> Work instruction
Nothing but the lines from the start of the entries through the line containing "Killed dies are" should appear in the answer, each given exactly.

>>>

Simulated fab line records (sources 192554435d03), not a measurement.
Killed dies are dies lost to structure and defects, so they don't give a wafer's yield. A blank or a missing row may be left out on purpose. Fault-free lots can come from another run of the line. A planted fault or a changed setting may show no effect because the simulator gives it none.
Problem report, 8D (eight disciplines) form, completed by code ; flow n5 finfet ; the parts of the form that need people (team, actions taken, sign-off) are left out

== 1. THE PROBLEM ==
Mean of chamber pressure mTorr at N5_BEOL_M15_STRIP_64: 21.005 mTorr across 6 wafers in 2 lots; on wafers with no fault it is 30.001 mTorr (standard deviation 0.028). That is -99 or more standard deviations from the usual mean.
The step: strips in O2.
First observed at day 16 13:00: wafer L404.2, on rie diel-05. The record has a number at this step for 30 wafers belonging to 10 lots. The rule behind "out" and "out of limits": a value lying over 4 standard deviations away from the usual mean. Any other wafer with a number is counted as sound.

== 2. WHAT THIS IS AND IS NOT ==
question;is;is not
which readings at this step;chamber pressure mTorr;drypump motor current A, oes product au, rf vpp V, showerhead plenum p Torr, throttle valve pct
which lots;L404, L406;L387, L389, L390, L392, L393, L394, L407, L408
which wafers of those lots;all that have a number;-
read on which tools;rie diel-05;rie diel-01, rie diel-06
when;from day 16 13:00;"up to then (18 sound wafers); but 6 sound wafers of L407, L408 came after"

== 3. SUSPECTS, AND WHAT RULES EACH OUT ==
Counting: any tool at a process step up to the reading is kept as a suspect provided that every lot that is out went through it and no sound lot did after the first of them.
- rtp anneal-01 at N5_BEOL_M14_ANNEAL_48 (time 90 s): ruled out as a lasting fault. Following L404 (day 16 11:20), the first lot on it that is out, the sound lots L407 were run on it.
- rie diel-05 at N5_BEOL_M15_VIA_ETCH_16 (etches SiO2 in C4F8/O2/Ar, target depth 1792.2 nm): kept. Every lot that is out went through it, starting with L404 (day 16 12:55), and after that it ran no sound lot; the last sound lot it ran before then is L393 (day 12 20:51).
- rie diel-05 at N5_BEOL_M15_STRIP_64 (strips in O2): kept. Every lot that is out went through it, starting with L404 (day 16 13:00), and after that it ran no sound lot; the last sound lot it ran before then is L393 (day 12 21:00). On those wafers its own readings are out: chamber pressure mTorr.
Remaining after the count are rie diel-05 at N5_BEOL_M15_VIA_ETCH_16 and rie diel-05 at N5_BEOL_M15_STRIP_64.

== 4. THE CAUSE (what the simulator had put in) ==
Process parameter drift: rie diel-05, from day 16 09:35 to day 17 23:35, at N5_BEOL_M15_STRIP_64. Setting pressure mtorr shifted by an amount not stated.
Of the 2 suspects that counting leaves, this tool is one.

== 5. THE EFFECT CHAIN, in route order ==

<<<

> Expected answer
Simulated fab line records (sources 192554435d03), not a measurement.
Killed dies are dies lost to structure and defects, so they don't give a wafer's yield. A blank or a missing row may be left out on purpose. Fault-free lots can come from another run of the line. A planted fault or a changed setting may show no effect because the simulator gives it none.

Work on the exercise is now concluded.